........
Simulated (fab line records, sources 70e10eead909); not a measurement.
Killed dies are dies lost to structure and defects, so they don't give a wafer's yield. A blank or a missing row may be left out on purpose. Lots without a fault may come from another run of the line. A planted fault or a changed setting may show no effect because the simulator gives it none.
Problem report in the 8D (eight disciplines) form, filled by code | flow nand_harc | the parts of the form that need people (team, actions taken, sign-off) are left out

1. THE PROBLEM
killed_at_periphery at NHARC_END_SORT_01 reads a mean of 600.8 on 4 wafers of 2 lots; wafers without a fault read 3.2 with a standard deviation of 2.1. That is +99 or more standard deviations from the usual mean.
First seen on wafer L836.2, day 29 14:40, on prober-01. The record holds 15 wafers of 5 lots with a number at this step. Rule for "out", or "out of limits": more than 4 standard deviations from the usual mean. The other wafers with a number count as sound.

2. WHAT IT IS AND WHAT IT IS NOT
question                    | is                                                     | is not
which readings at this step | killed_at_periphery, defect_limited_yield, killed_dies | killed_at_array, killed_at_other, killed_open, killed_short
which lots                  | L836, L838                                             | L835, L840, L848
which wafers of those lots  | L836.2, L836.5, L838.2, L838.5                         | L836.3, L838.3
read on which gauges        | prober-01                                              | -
........

__BRIEF__.
A faithful copy of every record is required; output it in full.

__SOLUTION__.
Simulated (fab line records, sources 70e10eead909); not a measurement.
Killed dies are dies lost to structure and defects, so they don't give a wafer's yield. A blank or a missing row may be left out on purpose. Lots without a fault may come from another run of the line. A planted fault or a changed setting may show no effect because the simulator gives it none.
Problem report in the 8D (eight disciplines) form, filled by code | flow nand_harc | the parts of the form that need people (team, actions taken, sign-off) are left out

1. THE PROBLEM
killed_at_periphery at NHARC_END_SORT_01 reads a mean of 600.8 on 4 wafers of 2 lots; wafers without a fault read 3.2 with a standard deviation of 2.1. That is +99 or more standard deviations from the usual mean.
First seen on wafer L836.2, day 29 14:40, on prober-01. The record holds 15 wafers of 5 lots with a number at this step. Rule for "out", or "out of limits": more than 4 standard deviations from the usual mean. The other wafers with a number count as sound.

2. WHAT IT IS AND WHAT IT IS NOT
question                    | is                                                     | is not
which readings at this step | killed_at_periphery, defect_limited_yield, killed_dies | killed_at_array, killed_at_other, killed_open, killed_short
which lots                  | L836, L838                                             | L835, L840, L848
which wafers of those lots  | L836.2, L836.5, L838.2, L838.5                         | L836.3, L838.3
read on which gauges        | prober-01                                              | -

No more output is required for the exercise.